WORK INSTRUCTION: When you reach the records, transcribe all of them exactly.

# # #

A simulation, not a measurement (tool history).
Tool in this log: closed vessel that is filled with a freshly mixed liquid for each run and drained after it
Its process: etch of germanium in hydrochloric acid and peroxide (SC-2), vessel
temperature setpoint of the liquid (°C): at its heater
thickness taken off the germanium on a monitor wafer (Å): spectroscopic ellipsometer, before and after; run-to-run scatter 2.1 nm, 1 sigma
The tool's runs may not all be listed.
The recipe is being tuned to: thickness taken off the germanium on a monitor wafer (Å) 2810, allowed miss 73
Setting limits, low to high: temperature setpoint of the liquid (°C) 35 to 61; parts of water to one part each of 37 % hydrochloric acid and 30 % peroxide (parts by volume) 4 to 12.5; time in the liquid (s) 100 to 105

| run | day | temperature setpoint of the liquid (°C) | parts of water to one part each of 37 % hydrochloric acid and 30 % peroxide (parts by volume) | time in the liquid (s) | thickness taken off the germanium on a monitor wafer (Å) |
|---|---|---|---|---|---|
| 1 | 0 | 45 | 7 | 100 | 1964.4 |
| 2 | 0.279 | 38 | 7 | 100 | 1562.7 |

# # #

TASK RESPONSE:
A simulation, not a measurement (tool history).
Tool in this log: closed vessel that is filled with a freshly mixed liquid for each run and drained after it
Its process: etch of germanium in hydrochloric acid and peroxide (SC-2), vessel
temperature setpoint of the liquid (°C): at its heater
thickness taken off the germanium on a monitor wafer (Å): spectroscopic ellipsometer, before and after; run-to-run scatter 2.1 nm, 1 sigma
The tool's runs may not all be listed.
The recipe is being tuned to: thickness taken off the germanium on a monitor wafer (Å) 2810, allowed miss 73
Setting limits, low to high: temperature setpoint of the liquid (°C) 35 to 61; parts of water to one part each of 37 % hydrochloric acid and 30 % peroxide (parts by volume) 4 to 12.5; time in the liquid (s) 100 to 105

| run | day | temperature setpoint of the liquid (°C) | parts of water to one part each of 37 % hydrochloric acid and 30 % peroxide (parts by volume) | time in the liquid (s) | thickness taken off the germanium on a monitor wafer (Å) |
|---|---|---|---|---|---|
| 1 | 0 | 45 | 7 | 100 | 1964.4 |
| 2 | 0.279 | 38 | 7 | 100 | 1562.7 |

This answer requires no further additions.